▶ LISTED ENTRIES:
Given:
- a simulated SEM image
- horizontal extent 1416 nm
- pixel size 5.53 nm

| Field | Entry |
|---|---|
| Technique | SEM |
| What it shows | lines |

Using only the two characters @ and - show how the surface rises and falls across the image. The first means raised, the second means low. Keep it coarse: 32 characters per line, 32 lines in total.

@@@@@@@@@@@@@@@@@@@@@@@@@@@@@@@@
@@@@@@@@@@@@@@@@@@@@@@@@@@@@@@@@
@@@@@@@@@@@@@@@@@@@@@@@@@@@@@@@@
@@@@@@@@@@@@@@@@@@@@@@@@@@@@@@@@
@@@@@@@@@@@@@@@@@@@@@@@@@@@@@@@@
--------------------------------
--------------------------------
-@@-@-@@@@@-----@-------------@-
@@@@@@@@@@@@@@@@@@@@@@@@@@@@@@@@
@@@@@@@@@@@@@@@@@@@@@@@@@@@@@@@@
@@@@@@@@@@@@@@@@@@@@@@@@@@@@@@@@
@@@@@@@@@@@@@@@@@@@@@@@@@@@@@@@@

▶ WORK REQUEST: Exactly as written, copy out all the entries above.

▶ RESULT:
Given:
- a simulated SEM image
- horizontal extent 1416 nm
- pixel size 5.53 nm

| Field | Entry |
|---|---|
| Technique | SEM |
| What it shows | lines |

Using only the two characters @ and - show how the surface rises and falls across the image. The first means raised, the second means low. Keep it coarse: 32 characters per line, 32 lines in total.

@@@@@@@@@@@@@@@@@@@@@@@@@@@@@@@@
@@@@@@@@@@@@@@@@@@@@@@@@@@@@@@@@
@@@@@@@@@@@@@@@@@@@@@@@@@@@@@@@@
@@@@@@@@@@@@@@@@@@@@@@@@@@@@@@@@
@@@@@@@@@@@@@@@@@@@@@@@@@@@@@@@@
--------------------------------
--------------------------------
-@@-@-@@@@@-----@-------------@-
@@@@@@@@@@@@@@@@@@@@@@@@@@@@@@@@
@@@@@@@@@@@@@@@@@@@@@@@@@@@@@@@@
@@@@@@@@@@@@@@@@@@@@@@@@@@@@@@@@
@@@@@@@@@@@@@@@@@@@@@@@@@@@@@@@@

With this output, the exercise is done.